## Provided records:
- - - - -
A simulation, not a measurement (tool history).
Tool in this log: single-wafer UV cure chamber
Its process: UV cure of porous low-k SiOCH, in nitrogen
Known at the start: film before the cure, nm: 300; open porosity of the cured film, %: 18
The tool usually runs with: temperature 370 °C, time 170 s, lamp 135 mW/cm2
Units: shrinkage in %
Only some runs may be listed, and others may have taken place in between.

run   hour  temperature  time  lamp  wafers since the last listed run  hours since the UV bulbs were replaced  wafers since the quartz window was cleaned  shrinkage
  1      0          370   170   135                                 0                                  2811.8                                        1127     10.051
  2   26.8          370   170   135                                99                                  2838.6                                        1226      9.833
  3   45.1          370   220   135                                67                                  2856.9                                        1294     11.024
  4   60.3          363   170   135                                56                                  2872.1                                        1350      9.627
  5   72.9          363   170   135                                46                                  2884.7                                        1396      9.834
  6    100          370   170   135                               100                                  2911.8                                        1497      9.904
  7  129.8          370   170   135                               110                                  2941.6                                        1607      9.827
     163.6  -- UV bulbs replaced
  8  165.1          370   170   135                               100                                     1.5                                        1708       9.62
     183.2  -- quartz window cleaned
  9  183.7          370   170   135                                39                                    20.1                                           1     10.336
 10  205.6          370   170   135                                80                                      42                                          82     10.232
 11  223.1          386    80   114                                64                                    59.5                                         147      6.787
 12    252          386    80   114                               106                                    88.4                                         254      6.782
- - - - -

## Exercise:
What you return should be the lines from the start of the data through the line with "Known at the", quoted exactly and nothing more.

## Your response:
A simulation, not a measurement (tool history).
Tool in this log: single-wafer UV cure chamber
Its process: UV cure of porous low-k SiOCH, in nitrogen
Known at the start: film before the cure, nm: 300; open porosity of the cured film, %: 18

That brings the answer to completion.